→ MATERIAL PROVIDED:
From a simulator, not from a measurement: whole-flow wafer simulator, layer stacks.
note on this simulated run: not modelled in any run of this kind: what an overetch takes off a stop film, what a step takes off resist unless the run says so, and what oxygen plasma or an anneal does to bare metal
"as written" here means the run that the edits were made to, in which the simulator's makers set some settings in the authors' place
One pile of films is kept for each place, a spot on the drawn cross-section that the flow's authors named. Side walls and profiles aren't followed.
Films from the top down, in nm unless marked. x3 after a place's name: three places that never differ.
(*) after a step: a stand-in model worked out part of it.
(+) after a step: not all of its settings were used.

→ WORK TASK: Repeat the entire listing above, keeping every line exactly the same.

→ ANSWER AREA:
From a simulator, not from a measurement: whole-flow wafer simulator, layer stacks.
note on this simulated run: not modelled in any run of this kind: what an overetch takes off a stop film, what a step takes off resist unless the run says so, and what oxygen plasma or an anneal does to bare metal
"as written" here means the run that the edits were made to, in which the simulator's makers set some settings in the authors' place
One pile of films is kept for each place, a spot on the drawn cross-section that the flow's authors named. Side walls and profiles aren't followed.
Films from the top down, in nm unless marked. x3 after a place's name: three places that never differ.
(*) after a step: a stand-in model worked out part of it.
(+) after a step: not all of its settings were used.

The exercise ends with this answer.